Brief
Return, unaltered, every line from the beginning of the material below up to and including the one with "Killed dies are".

** Extracted information follows **

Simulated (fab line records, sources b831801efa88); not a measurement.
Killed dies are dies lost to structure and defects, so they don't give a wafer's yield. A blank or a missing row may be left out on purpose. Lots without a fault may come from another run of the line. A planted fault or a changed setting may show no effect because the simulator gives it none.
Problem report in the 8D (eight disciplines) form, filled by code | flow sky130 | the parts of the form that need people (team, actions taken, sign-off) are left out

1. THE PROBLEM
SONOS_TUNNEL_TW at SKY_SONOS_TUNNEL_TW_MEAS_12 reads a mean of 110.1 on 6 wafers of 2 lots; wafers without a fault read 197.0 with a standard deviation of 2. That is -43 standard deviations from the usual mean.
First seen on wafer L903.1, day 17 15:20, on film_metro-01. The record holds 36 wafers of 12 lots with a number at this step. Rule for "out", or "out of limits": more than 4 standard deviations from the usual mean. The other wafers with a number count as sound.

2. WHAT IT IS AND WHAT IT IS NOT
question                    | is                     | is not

** End of Extracted information **

Answer space
Simulated (fab line records, sources b831801efa88); not a measurement.
Killed dies are dies lost to structure and defects, so they don't give a wafer's yield. A blank or a missing row may be left out on purpose. Lots without a fault may come from another run of the line. A planted fault or a changed setting may show no effect because the simulator gives it none.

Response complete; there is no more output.